_Brief_
Each of the lines below must be restated exactly.

▬▬▬▬▬▬

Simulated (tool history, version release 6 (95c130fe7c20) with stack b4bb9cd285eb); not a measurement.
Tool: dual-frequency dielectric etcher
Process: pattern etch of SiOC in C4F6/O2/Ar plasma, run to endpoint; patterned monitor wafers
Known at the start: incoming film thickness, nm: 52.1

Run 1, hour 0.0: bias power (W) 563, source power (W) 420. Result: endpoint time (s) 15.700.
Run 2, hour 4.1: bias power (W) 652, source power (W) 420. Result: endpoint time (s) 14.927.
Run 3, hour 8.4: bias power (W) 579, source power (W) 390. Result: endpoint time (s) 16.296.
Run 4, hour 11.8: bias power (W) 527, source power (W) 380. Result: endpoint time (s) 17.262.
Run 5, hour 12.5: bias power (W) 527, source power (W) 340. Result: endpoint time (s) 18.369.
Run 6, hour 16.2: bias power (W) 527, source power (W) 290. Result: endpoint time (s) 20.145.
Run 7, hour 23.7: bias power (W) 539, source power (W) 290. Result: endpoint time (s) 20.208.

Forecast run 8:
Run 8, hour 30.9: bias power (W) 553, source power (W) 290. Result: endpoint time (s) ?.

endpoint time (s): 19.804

▬▬▬▬▬▬

_Task response_
Simulated (tool history, version release 6 (95c130fe7c20) with stack b4bb9cd285eb); not a measurement.
Tool: dual-frequency dielectric etcher
Process: pattern etch of SiOC in C4F6/O2/Ar plasma, run to endpoint; patterned monitor wafers
Known at the start: incoming film thickness, nm: 52.1

Run 1, hour 0.0: bias power (W) 563, source power (W) 420. Result: endpoint time (s) 15.700.
Run 2, hour 4.1: bias power (W) 652, source power (W) 420. Result: endpoint time (s) 14.927.
Run 3, hour 8.4: bias power (W) 579, source power (W) 390. Result: endpoint time (s) 16.296.
Run 4, hour 11.8: bias power (W) 527, source power (W) 380. Result: endpoint time (s) 17.262.
Run 5, hour 12.5: bias power (W) 527, source power (W) 340. Result: endpoint time (s) 18.369.
Run 6, hour 16.2: bias power (W) 527, source power (W) 290. Result: endpoint time (s) 20.145.
Run 7, hour 23.7: bias power (W) 539, source power (W) 290. Result: endpoint time (s) 20.208.

Forecast run 8:
Run 8, hour 30.9: bias power (W) 553, source power (W) 290. Result: endpoint time (s) ?.

endpoint time (s): 19.804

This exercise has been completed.